• REQUIREMENT:
Using the records that appear below, write out exactly the lines from the one with "Run 5A, hour" through the one with "Run 10E, hour", keeping both end lines.

== Segment start ==
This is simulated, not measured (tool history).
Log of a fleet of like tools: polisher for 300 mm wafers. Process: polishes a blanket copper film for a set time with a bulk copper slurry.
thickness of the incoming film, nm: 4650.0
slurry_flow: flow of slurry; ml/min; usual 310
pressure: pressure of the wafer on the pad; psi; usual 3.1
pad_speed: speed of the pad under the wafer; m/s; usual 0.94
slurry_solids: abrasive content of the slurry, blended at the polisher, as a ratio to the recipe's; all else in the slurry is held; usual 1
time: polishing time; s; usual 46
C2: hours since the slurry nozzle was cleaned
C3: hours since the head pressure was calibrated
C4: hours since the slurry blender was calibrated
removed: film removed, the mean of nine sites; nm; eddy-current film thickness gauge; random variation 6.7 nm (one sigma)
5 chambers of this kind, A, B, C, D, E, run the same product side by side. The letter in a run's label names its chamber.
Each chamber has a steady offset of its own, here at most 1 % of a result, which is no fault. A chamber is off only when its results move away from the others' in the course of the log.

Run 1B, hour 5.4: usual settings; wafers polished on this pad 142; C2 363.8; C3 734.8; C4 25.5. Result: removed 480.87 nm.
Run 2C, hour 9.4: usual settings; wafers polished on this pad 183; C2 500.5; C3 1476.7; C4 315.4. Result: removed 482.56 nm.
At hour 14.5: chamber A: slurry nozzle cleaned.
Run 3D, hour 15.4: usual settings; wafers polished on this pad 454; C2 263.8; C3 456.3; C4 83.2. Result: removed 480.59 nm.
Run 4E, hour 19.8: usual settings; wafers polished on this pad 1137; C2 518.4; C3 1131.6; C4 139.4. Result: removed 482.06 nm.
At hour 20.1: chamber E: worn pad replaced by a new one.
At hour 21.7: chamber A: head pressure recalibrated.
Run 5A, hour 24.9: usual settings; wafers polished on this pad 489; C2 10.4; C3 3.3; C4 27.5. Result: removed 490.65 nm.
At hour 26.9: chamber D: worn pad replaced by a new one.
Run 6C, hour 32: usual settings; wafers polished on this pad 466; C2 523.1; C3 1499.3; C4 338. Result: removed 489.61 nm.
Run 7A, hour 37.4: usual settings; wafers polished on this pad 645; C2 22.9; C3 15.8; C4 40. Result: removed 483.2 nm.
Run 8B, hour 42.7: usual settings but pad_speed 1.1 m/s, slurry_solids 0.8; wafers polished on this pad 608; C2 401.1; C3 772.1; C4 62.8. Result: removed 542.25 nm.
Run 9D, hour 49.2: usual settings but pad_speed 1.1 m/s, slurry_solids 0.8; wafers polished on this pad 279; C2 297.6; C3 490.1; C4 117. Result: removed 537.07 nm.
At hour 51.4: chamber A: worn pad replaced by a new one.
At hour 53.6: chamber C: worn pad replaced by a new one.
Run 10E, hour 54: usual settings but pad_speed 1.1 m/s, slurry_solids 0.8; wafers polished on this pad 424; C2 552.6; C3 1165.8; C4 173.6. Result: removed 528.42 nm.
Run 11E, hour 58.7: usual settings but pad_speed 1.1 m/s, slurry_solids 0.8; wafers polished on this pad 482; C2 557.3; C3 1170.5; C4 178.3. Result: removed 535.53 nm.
== Segment end ==

• EXERCISE RESPONSE:
Run 5A, hour 24.9: usual settings; wafers polished on this pad 489; C2 10.4; C3 3.3; C4 27.5. Result: removed 490.65 nm.
At hour 26.9: chamber D: worn pad replaced by a new one.
Run 6C, hour 32: usual settings; wafers polished on this pad 466; C2 523.1; C3 1499.3; C4 338. Result: removed 489.61 nm.
Run 7A, hour 37.4: usual settings; wafers polished on this pad 645; C2 22.9; C3 15.8; C4 40. Result: removed 483.2 nm.
Run 8B, hour 42.7: usual settings but pad_speed 1.1 m/s, slurry_solids 0.8; wafers polished on this pad 608; C2 401.1; C3 772.1; C4 62.8. Result: removed 542.25 nm.
Run 9D, hour 49.2: usual settings but pad_speed 1.1 m/s, slurry_solids 0.8; wafers polished on this pad 279; C2 297.6; C3 490.1; C4 117. Result: removed 537.07 nm.
At hour 51.4: chamber A: worn pad replaced by a new one.
At hour 53.6: chamber C: worn pad replaced by a new one.
Run 10E, hour 54: usual settings but pad_speed 1.1 m/s, slurry_solids 0.8; wafers polished on this pad 424; C2 552.6; C3 1165.8; C4 173.6. Result: removed 528.42 nm.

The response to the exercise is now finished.